§ **WORK ORDER**
Give again, word for word, every line in the entries below from the line with "22) SELECTIVE_ETCH,etch materials" up to and including the line with "29) CMP,height nm 25", and no other line.

Content starts
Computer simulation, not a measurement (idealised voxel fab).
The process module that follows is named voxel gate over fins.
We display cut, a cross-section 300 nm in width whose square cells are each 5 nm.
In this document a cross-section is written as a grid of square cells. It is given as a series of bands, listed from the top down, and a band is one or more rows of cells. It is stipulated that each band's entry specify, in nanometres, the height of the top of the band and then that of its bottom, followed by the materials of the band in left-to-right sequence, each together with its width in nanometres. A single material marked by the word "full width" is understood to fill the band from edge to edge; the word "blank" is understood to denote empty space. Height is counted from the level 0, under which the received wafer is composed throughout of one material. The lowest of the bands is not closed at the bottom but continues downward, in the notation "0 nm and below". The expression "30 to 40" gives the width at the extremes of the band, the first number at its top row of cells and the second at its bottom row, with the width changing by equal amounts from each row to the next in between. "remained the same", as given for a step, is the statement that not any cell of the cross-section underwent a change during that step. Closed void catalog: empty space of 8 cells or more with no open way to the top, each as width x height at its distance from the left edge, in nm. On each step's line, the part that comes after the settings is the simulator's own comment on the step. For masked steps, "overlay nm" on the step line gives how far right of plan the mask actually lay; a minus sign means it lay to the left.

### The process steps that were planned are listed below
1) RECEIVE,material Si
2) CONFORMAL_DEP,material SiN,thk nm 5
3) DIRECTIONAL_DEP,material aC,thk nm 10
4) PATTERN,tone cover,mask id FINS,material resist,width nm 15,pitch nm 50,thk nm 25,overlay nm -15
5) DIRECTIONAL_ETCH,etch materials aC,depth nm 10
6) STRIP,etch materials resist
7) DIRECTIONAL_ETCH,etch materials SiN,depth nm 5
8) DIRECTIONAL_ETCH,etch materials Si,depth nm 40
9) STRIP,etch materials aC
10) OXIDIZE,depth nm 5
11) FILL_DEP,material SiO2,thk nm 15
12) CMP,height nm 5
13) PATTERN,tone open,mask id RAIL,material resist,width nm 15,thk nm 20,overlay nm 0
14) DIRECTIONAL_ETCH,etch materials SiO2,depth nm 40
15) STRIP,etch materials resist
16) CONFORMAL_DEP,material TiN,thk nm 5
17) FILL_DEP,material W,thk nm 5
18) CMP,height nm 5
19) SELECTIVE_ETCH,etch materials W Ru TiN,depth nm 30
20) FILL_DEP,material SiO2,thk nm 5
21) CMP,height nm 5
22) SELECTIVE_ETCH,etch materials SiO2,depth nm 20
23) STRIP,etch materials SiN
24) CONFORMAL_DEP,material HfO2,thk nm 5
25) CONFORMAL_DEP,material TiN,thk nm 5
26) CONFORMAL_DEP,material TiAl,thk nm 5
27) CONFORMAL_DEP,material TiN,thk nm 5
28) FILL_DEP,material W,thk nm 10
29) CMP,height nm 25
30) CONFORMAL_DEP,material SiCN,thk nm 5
Content ends

§ **WRITTEN REPLY**
22) SELECTIVE_ETCH,etch materials SiO2,depth nm 20
23) STRIP,etch materials SiN
24) CONFORMAL_DEP,material HfO2,thk nm 5
25) CONFORMAL_DEP,material TiN,thk nm 5
26) CONFORMAL_DEP,material TiAl,thk nm 5
27) CONFORMAL_DEP,material TiN,thk nm 5
28) FILL_DEP,material W,thk nm 10
29) CMP,height nm 25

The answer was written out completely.